**Data section:**
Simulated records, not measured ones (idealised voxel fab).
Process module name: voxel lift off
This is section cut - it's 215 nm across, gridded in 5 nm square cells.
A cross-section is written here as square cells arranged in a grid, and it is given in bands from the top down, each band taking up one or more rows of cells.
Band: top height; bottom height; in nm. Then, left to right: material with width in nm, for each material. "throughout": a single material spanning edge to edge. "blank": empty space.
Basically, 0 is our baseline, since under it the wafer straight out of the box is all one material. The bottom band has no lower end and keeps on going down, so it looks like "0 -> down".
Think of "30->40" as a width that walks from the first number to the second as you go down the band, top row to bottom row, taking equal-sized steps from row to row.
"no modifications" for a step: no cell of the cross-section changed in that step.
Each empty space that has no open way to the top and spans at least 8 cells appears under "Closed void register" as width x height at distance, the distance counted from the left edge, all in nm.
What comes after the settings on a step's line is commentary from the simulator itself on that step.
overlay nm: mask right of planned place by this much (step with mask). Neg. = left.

**Assignment:**
Retype all of the records so that every line matches the original exactly.

**Response:**
Simulated records, not measured ones (idealised voxel fab).
Process module name: voxel lift off
This is section cut - it's 215 nm across, gridded in 5 nm square cells.
A cross-section is written here as square cells arranged in a grid, and it is given in bands from the top down, each band taking up one or more rows of cells.
Band: top height; bottom height; in nm. Then, left to right: material with width in nm, for each material. "throughout": a single material spanning edge to edge. "blank": empty space.
Basically, 0 is our baseline, since under it the wafer straight out of the box is all one material. The bottom band has no lower end and keeps on going down, so it looks like "0 -> down".
Think of "30->40" as a width that walks from the first number to the second as you go down the band, top row to bottom row, taking equal-sized steps from row to row.
"no modifications" for a step: no cell of the cross-section changed in that step.
Each empty space that has no open way to the top and spans at least 8 cells appears under "Closed void register" as width x height at distance, the distance counted from the left edge, all in nm.
What comes after the settings on a step's line is commentary from the simulator itself on that step.
overlay nm: mask right of planned place by this much (step with mask). Neg. = left.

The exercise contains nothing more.